DATA UNDER STUDY:
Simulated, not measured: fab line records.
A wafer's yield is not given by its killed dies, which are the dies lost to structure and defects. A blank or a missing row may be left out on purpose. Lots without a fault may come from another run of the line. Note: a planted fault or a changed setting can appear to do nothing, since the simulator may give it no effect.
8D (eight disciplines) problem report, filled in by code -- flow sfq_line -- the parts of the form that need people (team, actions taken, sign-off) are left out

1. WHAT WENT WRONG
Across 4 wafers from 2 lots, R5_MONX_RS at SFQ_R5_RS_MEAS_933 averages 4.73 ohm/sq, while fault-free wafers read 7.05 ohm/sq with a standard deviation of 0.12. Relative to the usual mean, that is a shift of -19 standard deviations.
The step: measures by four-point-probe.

WORK REQUEST: Take each record above and return it verbatim.

EXERCISE SOLUTION:
Simulated, not measured: fab line records.
A wafer's yield is not given by its killed dies, which are the dies lost to structure and defects. A blank or a missing row may be left out on purpose. Lots without a fault may come from another run of the line. Note: a planted fault or a changed setting can appear to do nothing, since the simulator may give it no effect.
8D (eight disciplines) problem report, filled in by code -- flow sfq_line -- the parts of the form that need people (team, actions taken, sign-off) are left out

1. WHAT WENT WRONG
Across 4 wafers from 2 lots, R5_MONX_RS at SFQ_R5_RS_MEAS_933 averages 4.73 ohm/sq, while fault-free wafers read 7.05 ohm/sq with a standard deviation of 0.12. Relative to the usual mean, that is a shift of -19 standard deviations.
The step: measures by four-point-probe.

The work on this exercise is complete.